§ ACTIVITY
Output the following data exactly.

##### DATASET
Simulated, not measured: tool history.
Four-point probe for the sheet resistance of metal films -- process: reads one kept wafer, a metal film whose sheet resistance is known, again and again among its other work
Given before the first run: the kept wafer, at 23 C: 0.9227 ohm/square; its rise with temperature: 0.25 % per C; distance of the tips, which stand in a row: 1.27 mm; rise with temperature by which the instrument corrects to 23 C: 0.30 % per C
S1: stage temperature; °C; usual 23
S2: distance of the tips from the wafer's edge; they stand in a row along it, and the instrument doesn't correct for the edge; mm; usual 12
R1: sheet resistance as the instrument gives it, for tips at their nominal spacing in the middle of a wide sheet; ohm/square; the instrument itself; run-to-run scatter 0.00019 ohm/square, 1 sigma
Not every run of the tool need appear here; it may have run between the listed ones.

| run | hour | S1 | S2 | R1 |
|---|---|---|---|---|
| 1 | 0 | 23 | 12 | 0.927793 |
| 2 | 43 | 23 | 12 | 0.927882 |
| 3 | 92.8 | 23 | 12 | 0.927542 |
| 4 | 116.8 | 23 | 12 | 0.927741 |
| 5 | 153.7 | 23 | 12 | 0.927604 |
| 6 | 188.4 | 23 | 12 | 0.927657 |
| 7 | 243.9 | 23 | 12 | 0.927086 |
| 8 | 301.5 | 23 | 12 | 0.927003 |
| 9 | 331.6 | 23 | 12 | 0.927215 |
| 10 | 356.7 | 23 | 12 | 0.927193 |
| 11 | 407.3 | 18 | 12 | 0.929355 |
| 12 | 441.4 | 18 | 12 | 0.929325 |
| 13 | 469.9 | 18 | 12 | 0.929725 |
##########

§ ANSWER BOX
Simulated, not measured: tool history.
Four-point probe for the sheet resistance of metal films -- process: reads one kept wafer, a metal film whose sheet resistance is known, again and again among its other work
Given before the first run: the kept wafer, at 23 C: 0.9227 ohm/square; its rise with temperature: 0.25 % per C; distance of the tips, which stand in a row: 1.27 mm; rise with temperature by which the instrument corrects to 23 C: 0.30 % per C
S1: stage temperature; °C; usual 23
S2: distance of the tips from the wafer's edge; they stand in a row along it, and the instrument doesn't correct for the edge; mm; usual 12
R1: sheet resistance as the instrument gives it, for tips at their nominal spacing in the middle of a wide sheet; ohm/square; the instrument itself; run-to-run scatter 0.00019 ohm/square, 1 sigma
Not every run of the tool need appear here; it may have run between the listed ones.

| run | hour | S1 | S2 | R1 |
|---|---|---|---|---|
| 1 | 0 | 23 | 12 | 0.927793 |
| 2 | 43 | 23 | 12 | 0.927882 |
| 3 | 92.8 | 23 | 12 | 0.927542 |
| 4 | 116.8 | 23 | 12 | 0.927741 |
| 5 | 153.7 | 23 | 12 | 0.927604 |
| 6 | 188.4 | 23 | 12 | 0.927657 |
| 7 | 243.9 | 23 | 12 | 0.927086 |
| 8 | 301.5 | 23 | 12 | 0.927003 |
| 9 | 331.6 | 23 | 12 | 0.927215 |
| 10 | 356.7 | 23 | 12 | 0.927193 |
| 11 | 407.3 | 18 | 12 | 0.929355 |
| 12 | 441.4 | 18 | 12 | 0.929325 |
| 13 | 469.9 | 18 | 12 | 0.929725 |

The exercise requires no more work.